SUPPLIED INFORMATION —
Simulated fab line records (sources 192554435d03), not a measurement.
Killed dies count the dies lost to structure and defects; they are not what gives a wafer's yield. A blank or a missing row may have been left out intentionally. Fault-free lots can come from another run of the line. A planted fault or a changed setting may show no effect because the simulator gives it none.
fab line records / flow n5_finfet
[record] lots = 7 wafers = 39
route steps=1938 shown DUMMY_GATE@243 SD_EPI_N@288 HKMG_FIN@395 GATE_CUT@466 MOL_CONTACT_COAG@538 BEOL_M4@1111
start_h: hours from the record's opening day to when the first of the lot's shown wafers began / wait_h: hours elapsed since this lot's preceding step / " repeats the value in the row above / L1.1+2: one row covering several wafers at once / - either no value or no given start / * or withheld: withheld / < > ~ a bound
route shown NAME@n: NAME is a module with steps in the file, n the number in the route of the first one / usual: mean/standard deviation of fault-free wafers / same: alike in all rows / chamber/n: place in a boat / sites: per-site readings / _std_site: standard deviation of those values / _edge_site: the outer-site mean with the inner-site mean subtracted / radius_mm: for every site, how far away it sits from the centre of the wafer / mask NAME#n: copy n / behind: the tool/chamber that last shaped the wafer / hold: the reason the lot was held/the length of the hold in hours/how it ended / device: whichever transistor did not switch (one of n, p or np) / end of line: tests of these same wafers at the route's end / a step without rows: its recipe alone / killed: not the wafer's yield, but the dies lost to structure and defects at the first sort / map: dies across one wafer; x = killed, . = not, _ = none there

BRIEF —
All that belongs in the answer is an exact copy of the lines from the start of the records above through the line with "start_h: hours from".

RESPONSE BOX —
Simulated fab line records (sources 192554435d03), not a measurement.
Killed dies count the dies lost to structure and defects; they are not what gives a wafer's yield. A blank or a missing row may have been left out intentionally. Fault-free lots can come from another run of the line. A planted fault or a changed setting may show no effect because the simulator gives it none.
fab line records / flow n5_finfet
[record] lots = 7 wafers = 39
route steps=1938 shown DUMMY_GATE@243 SD_EPI_N@288 HKMG_FIN@395 GATE_CUT@466 MOL_CONTACT_COAG@538 BEOL_M4@1111
start_h: hours from the record's opening day to when the first of the lot's shown wafers began / wait_h: hours elapsed since this lot's preceding step / " repeats the value in the row above / L1.1+2: one row covering several wafers at once / - either no value or no given start / * or withheld: withheld / < > ~ a bound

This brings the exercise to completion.